→ **Work order**: Reproduce each record below exactly as written.

→ **Source data**:
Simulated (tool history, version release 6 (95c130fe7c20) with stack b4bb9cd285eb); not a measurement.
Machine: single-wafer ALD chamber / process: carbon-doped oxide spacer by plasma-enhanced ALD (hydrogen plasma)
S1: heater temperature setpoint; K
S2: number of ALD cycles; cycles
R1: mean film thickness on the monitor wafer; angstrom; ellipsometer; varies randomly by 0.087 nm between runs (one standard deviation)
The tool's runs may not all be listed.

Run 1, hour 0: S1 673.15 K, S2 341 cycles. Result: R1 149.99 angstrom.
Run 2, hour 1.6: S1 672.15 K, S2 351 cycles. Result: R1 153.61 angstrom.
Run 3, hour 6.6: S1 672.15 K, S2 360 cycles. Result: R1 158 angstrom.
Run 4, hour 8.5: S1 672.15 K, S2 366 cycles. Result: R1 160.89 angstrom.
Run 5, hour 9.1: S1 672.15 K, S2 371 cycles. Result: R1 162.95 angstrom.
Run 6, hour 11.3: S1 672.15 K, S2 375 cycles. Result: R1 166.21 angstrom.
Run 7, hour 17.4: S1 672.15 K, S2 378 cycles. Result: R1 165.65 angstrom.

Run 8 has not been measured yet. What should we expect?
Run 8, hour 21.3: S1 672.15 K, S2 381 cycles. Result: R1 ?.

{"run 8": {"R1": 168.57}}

→ **Task response**:
Simulated (tool history, version release 6 (95c130fe7c20) with stack b4bb9cd285eb); not a measurement.
Machine: single-wafer ALD chamber / process: carbon-doped oxide spacer by plasma-enhanced ALD (hydrogen plasma)
S1: heater temperature setpoint; K
S2: number of ALD cycles; cycles
R1: mean film thickness on the monitor wafer; angstrom; ellipsometer; varies randomly by 0.087 nm between runs (one standard deviation)
The tool's runs may not all be listed.

Run 1, hour 0: S1 673.15 K, S2 341 cycles. Result: R1 149.99 angstrom.
Run 2, hour 1.6: S1 672.15 K, S2 351 cycles. Result: R1 153.61 angstrom.
Run 3, hour 6.6: S1 672.15 K, S2 360 cycles. Result: R1 158 angstrom.
Run 4, hour 8.5: S1 672.15 K, S2 366 cycles. Result: R1 160.89 angstrom.
Run 5, hour 9.1: S1 672.15 K, S2 371 cycles. Result: R1 162.95 angstrom.
Run 6, hour 11.3: S1 672.15 K, S2 375 cycles. Result: R1 166.21 angstrom.
Run 7, hour 17.4: S1 672.15 K, S2 378 cycles. Result: R1 165.65 angstrom.

Run 8 has not been measured yet. What should we expect?
Run 8, hour 21.3: S1 672.15 K, S2 381 cycles. Result: R1 ?.

{"run 8": {"R1": 168.57}}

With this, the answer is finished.